**ACTION ITEM**
The entries below must be retyped in full. Keep every word the same.

**INPUT DATA**
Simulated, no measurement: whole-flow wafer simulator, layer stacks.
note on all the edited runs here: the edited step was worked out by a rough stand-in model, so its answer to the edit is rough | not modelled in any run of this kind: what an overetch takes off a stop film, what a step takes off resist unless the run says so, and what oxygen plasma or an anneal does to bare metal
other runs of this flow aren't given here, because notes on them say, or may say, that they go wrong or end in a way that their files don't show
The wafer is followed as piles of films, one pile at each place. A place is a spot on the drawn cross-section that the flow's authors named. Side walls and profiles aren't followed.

**WRITTEN REPLY**
Simulated, no measurement: whole-flow wafer simulator, layer stacks.
note on all the edited runs here: the edited step was worked out by a rough stand-in model, so its answer to the edit is rough | not modelled in any run of this kind: what an overetch takes off a stop film, what a step takes off resist unless the run says so, and what oxygen plasma or an anneal does to bare metal
other runs of this flow aren't given here, because notes on them say, or may say, that they go wrong or end in a way that their files don't show
The wafer is followed as piles of films, one pile at each place. A place is a spot on the drawn cross-section that the flow's authors named. Side walls and profiles aren't followed.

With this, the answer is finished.